:: Supplied data ::
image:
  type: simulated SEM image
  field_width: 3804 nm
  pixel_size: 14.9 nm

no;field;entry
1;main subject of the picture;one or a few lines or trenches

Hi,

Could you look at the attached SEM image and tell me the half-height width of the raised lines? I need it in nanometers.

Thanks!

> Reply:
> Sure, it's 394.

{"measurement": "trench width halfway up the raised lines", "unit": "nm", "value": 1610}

:: Requirement ::
From the first line to the last, copy the data exactly.

:: Response ::
image:
  type: simulated SEM image
  field_width: 3804 nm
  pixel_size: 14.9 nm

no;field;entry
1;main subject of the picture;one or a few lines or trenches

Hi,

Could you look at the attached SEM image and tell me the half-height width of the raised lines? I need it in nanometers.

Thanks!

> Reply:
> Sure, it's 394.

{"measurement": "trench width halfway up the raised lines", "unit": "nm", "value": 1610}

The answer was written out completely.